§ EXTRACTED INFORMATION
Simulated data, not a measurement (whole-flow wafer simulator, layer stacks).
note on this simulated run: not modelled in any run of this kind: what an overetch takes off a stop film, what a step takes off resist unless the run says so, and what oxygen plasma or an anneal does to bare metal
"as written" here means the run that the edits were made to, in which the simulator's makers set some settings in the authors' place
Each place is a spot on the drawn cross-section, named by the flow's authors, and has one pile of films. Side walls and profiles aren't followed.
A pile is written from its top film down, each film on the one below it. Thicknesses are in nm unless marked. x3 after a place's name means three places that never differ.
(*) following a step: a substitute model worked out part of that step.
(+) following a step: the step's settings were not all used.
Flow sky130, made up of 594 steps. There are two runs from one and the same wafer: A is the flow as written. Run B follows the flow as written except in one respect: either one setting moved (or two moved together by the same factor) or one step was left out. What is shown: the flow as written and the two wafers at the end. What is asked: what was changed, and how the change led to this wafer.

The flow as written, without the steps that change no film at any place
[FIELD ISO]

§ WORK TASK
Copy the listing exactly as it stands.

§ EXERCISE RESULT
Simulated data, not a measurement (whole-flow wafer simulator, layer stacks).
note on this simulated run: not modelled in any run of this kind: what an overetch takes off a stop film, what a step takes off resist unless the run says so, and what oxygen plasma or an anneal does to bare metal
"as written" here means the run that the edits were made to, in which the simulator's makers set some settings in the authors' place
Each place is a spot on the drawn cross-section, named by the flow's authors, and has one pile of films. Side walls and profiles aren't followed.
A pile is written from its top film down, each film on the one below it. Thicknesses are in nm unless marked. x3 after a place's name means three places that never differ.
(*) following a step: a substitute model worked out part of that step.
(+) following a step: the step's settings were not all used.
Flow sky130, made up of 594 steps. There are two runs from one and the same wafer: A is the flow as written. Run B follows the flow as written except in one respect: either one setting moved (or two moved together by the same factor) or one step was left out. What is shown: the flow as written and the two wafers at the end. What is asked: what was changed, and how the change led to this wafer.

The flow as written, without the steps that change no film at any place
[FIELD ISO]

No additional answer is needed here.